Work task -
In the entries below, which lines run from the one containing "Hidden conditions (not" to the one containing "The tool may"? Copy exactly those lines, ends included, and no others.

** Opening The data block **

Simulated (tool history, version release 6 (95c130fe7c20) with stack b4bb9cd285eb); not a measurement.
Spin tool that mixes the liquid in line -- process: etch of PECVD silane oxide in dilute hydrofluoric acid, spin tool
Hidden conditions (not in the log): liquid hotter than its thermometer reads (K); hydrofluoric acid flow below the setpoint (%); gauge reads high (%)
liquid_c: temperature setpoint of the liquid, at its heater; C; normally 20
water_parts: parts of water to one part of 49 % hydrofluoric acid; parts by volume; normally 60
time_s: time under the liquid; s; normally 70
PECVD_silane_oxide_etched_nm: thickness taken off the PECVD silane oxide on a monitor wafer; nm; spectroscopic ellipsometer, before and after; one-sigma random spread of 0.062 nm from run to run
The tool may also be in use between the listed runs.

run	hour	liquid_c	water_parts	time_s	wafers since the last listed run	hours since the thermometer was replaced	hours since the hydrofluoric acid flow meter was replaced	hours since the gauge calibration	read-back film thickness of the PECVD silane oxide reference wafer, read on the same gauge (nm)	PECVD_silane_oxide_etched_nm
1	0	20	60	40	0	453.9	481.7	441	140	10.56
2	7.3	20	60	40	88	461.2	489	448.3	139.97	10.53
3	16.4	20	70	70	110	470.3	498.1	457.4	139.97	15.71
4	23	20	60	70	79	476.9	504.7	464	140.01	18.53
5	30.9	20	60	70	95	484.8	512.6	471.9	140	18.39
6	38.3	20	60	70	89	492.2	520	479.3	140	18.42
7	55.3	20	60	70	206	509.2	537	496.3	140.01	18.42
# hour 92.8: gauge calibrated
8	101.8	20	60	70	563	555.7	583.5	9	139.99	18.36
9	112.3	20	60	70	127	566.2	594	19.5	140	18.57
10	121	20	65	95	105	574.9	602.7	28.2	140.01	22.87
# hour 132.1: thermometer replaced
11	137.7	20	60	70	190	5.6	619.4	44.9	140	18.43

** Closing The data block **

Exercise output -
Hidden conditions (not in the log): liquid hotter than its thermometer reads (K); hydrofluoric acid flow below the setpoint (%); gauge reads high (%)
liquid_c: temperature setpoint of the liquid, at its heater; C; normally 20
water_parts: parts of water to one part of 49 % hydrofluoric acid; parts by volume; normally 60
time_s: time under the liquid; s; normally 70
PECVD_silane_oxide_etched_nm: thickness taken off the PECVD silane oxide on a monitor wafer; nm; spectroscopic ellipsometer, before and after; one-sigma random spread of 0.062 nm from run to run
The tool may also be in use between the listed runs.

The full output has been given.